* **GIVEN ENTRIES**:
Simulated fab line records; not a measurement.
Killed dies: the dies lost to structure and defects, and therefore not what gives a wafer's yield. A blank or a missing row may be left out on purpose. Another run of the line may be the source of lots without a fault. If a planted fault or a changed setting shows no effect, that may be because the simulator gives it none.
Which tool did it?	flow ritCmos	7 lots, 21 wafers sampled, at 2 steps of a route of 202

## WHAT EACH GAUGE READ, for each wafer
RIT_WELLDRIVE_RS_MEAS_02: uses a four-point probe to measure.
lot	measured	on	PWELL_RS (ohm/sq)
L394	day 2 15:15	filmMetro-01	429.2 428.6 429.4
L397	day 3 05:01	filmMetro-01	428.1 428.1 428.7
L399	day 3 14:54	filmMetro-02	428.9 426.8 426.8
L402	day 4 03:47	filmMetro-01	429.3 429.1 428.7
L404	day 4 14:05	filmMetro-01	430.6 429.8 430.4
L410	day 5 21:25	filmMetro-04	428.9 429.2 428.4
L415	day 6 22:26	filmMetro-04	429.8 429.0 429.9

* **WORK REQUEST**:
All entries should be restated word for word.

* **YOUR RESPONSE**:
Simulated fab line records; not a measurement.
Killed dies: the dies lost to structure and defects, and therefore not what gives a wafer's yield. A blank or a missing row may be left out on purpose. Another run of the line may be the source of lots without a fault. If a planted fault or a changed setting shows no effect, that may be because the simulator gives it none.
Which tool did it?	flow ritCmos	7 lots, 21 wafers sampled, at 2 steps of a route of 202

## WHAT EACH GAUGE READ, for each wafer
RIT_WELLDRIVE_RS_MEAS_02: uses a four-point probe to measure.
lot	measured	on	PWELL_RS (ohm/sq)
L394	day 2 15:15	filmMetro-01	429.2 428.6 429.4
L397	day 3 05:01	filmMetro-01	428.1 428.1 428.7
L399	day 3 14:54	filmMetro-02	428.9 426.8 426.8
L402	day 4 03:47	filmMetro-01	429.3 429.1 428.7
L404	day 4 14:05	filmMetro-01	430.6 429.8 430.4
L410	day 5 21:25	filmMetro-04	428.9 429.2 428.4
L415	day 6 22:26	filmMetro-04	429.8 429.0 429.9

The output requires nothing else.